▸ THE DATA:
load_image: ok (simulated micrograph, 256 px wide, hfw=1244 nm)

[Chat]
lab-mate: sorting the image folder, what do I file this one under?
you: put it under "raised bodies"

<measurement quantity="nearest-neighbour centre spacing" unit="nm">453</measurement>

▸ TASK ITEM: Reproduce only the lines above spanning from the line containing "lab-mate: sorting the" through the line containing "you: put it", word for word.

▸ RESPONSE:
lab-mate: sorting the image folder, what do I file this one under?
you: put it under "raised bodies"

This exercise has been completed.